[ACTION ITEM] Down to the final line, reproduce the entries that follow exactly.

[DATASET EXCERPTS]
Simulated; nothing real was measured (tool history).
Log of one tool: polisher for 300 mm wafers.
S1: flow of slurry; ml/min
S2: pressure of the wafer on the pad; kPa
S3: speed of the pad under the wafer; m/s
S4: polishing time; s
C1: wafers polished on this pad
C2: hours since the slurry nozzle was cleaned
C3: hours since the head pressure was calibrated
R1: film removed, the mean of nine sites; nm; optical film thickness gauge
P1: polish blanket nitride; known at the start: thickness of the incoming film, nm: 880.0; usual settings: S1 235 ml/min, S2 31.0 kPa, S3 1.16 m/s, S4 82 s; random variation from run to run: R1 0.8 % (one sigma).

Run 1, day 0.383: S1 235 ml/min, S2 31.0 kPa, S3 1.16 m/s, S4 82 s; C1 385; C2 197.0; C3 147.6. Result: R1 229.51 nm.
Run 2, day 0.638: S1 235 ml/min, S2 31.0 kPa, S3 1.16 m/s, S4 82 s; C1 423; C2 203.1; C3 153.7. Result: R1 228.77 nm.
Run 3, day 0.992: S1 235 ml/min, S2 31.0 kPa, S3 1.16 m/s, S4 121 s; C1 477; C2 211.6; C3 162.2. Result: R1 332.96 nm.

[WRITTEN RESPONSE]
Simulated; nothing real was measured (tool history).
Log of one tool: polisher for 300 mm wafers.
S1: flow of slurry; ml/min
S2: pressure of the wafer on the pad; kPa
S3: speed of the pad under the wafer; m/s
S4: polishing time; s
C1: wafers polished on this pad
C2: hours since the slurry nozzle was cleaned
C3: hours since the head pressure was calibrated
R1: film removed, the mean of nine sites; nm; optical film thickness gauge
P1: polish blanket nitride; known at the start: thickness of the incoming film, nm: 880.0; usual settings: S1 235 ml/min, S2 31.0 kPa, S3 1.16 m/s, S4 82 s; random variation from run to run: R1 0.8 % (one sigma).

Run 1, day 0.383: S1 235 ml/min, S2 31.0 kPa, S3 1.16 m/s, S4 82 s; C1 385; C2 197.0; C3 147.6. Result: R1 229.51 nm.
Run 2, day 0.638: S1 235 ml/min, S2 31.0 kPa, S3 1.16 m/s, S4 82 s; C1 423; C2 203.1; C3 153.7. Result: R1 228.77 nm.
Run 3, day 0.992: S1 235 ml/min, S2 31.0 kPa, S3 1.16 m/s, S4 121 s; C1 477; C2 211.6; C3 162.2. Result: R1 332.96 nm.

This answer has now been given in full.